**Source information**
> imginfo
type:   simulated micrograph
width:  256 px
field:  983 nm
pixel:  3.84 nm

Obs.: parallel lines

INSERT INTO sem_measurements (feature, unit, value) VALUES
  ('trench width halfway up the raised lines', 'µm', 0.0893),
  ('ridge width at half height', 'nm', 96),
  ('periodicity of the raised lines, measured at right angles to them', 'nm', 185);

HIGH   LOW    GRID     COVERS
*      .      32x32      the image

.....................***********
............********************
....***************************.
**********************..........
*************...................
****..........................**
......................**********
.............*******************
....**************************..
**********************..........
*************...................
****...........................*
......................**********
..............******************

**Required action**
Retype the listing above, exactly and in full.

**Problem solution**
> imginfo
type:   simulated micrograph
width:  256 px
field:  983 nm
pixel:  3.84 nm

Obs.: parallel lines

INSERT INTO sem_measurements (feature, unit, value) VALUES
  ('trench width halfway up the raised lines', 'µm', 0.0893),
  ('ridge width at half height', 'nm', 96),
  ('periodicity of the raised lines, measured at right angles to them', 'nm', 185);

HIGH   LOW    GRID     COVERS
*      .      32x32      the image

.....................***********
............********************
....***************************.
**********************..........
*************...................
****..........................**
......................**********
.............*******************
....**************************..
**********************..........
*************...................
****...........................*
......................**********
..............******************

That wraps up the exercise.